Work item: Each line from the opening of the listing below through the line that contains "first seen here: day 5 12:29" is to be output exactly as written.

============================================================

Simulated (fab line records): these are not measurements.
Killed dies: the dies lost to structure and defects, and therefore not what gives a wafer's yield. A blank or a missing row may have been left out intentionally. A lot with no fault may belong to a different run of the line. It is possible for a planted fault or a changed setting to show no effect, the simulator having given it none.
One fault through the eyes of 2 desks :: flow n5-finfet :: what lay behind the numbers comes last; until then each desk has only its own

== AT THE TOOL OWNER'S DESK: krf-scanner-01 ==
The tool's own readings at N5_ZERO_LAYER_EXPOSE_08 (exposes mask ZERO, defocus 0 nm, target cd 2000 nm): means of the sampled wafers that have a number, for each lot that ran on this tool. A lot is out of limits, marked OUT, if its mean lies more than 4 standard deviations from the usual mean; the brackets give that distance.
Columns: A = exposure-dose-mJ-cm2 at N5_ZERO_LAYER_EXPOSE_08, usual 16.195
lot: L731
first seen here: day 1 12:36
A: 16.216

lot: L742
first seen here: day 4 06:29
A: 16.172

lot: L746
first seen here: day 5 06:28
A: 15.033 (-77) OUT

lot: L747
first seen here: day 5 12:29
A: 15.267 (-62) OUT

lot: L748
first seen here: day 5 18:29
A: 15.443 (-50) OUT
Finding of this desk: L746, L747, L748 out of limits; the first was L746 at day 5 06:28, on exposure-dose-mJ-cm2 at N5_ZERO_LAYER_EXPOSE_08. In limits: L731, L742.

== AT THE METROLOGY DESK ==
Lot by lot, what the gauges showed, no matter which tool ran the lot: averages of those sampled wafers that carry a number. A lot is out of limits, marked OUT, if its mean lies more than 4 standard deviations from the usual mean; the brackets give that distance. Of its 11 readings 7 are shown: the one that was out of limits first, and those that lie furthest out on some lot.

============================================================

Written response:
Simulated (fab line records): these are not measurements.
Killed dies: the dies lost to structure and defects, and therefore not what gives a wafer's yield. A blank or a missing row may have been left out intentionally. A lot with no fault may belong to a different run of the line. It is possible for a planted fault or a changed setting to show no effect, the simulator having given it none.
One fault through the eyes of 2 desks :: flow n5-finfet :: what lay behind the numbers comes last; until then each desk has only its own

== AT THE TOOL OWNER'S DESK: krf-scanner-01 ==
The tool's own readings at N5_ZERO_LAYER_EXPOSE_08 (exposes mask ZERO, defocus 0 nm, target cd 2000 nm): means of the sampled wafers that have a number, for each lot that ran on this tool. A lot is out of limits, marked OUT, if its mean lies more than 4 standard deviations from the usual mean; the brackets give that distance.
Columns: A = exposure-dose-mJ-cm2 at N5_ZERO_LAYER_EXPOSE_08, usual 16.195
lot: L731
first seen here: day 1 12:36
A: 16.216

lot: L742
first seen here: day 4 06:29
A: 16.172

lot: L746
first seen here: day 5 06:28
A: 15.033 (-77) OUT

lot: L747
first seen here: day 5 12:29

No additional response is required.